*** Provided records ***

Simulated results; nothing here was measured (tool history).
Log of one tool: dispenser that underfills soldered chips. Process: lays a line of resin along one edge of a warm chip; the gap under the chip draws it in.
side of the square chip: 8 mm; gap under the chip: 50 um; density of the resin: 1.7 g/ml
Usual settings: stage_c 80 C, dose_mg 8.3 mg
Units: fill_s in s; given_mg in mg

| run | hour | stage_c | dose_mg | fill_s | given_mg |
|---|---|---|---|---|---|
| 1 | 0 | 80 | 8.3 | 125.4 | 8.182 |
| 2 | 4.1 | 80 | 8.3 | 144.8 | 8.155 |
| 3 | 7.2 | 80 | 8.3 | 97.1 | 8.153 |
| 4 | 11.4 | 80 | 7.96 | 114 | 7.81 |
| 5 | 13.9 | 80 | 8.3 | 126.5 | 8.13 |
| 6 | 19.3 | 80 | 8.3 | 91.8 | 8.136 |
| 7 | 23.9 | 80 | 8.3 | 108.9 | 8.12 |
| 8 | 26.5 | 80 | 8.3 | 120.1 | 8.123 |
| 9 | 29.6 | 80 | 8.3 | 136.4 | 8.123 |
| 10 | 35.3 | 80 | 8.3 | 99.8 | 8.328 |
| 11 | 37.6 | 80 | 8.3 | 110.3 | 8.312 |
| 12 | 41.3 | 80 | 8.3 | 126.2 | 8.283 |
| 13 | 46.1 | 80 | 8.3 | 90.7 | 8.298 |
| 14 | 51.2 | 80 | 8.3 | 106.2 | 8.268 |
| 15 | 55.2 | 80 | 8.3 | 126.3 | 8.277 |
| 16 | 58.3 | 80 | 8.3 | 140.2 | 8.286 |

***

■ Work instruction
Could you repeat exactly the lines in the listing above from the one with "Log of one tool: dispenser" down to the one with "144.8 | 8.155 |"? Include both of those lines.

■ Task response
Log of one tool: dispenser that underfills soldered chips. Process: lays a line of resin along one edge of a warm chip; the gap under the chip draws it in.
side of the square chip: 8 mm; gap under the chip: 50 um; density of the resin: 1.7 g/ml
Usual settings: stage_c 80 C, dose_mg 8.3 mg
Units: fill_s in s; given_mg in mg

| run | hour | stage_c | dose_mg | fill_s | given_mg |
|---|---|---|---|---|---|
| 1 | 0 | 80 | 8.3 | 125.4 | 8.182 |
| 2 | 4.1 | 80 | 8.3 | 144.8 | 8.155 |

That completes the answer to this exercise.